> [ACTION ITEM]
What you write should be an exact copy of the material, from its first line through the line containing "Units: removed_centre in".

> [DATA SHOWN]
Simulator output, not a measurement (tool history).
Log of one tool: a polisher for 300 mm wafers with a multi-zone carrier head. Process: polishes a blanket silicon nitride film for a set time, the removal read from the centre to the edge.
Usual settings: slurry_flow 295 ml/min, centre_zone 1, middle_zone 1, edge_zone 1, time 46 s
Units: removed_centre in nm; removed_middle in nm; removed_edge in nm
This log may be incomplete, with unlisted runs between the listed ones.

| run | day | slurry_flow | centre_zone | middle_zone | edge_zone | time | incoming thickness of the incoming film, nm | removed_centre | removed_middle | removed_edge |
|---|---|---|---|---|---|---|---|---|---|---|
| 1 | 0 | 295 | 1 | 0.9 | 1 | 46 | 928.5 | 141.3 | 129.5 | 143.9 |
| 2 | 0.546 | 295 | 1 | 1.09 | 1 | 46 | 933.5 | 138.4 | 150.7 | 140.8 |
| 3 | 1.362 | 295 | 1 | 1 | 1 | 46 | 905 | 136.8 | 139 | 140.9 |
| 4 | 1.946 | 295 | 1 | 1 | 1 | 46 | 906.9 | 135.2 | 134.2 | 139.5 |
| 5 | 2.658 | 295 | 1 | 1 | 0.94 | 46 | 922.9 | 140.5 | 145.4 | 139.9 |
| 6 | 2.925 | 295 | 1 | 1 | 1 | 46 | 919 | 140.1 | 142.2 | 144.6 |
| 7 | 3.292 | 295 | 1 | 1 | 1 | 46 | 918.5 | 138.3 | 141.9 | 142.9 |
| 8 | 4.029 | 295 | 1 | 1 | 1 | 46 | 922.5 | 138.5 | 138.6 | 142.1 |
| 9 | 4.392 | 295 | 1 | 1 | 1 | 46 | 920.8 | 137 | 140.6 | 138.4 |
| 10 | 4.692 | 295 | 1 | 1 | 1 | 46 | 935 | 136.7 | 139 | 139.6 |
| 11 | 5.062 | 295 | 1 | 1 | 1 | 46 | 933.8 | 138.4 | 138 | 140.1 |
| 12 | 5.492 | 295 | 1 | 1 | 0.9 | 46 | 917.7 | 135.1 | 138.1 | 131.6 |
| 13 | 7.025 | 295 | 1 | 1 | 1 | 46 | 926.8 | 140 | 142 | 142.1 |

> [WRITTEN ANSWER]
Simulator output, not a measurement (tool history).
Log of one tool: a polisher for 300 mm wafers with a multi-zone carrier head. Process: polishes a blanket silicon nitride film for a set time, the removal read from the centre to the edge.
Usual settings: slurry_flow 295 ml/min, centre_zone 1, middle_zone 1, edge_zone 1, time 46 s
Units: removed_centre in nm; removed_middle in nm; removed_edge in nm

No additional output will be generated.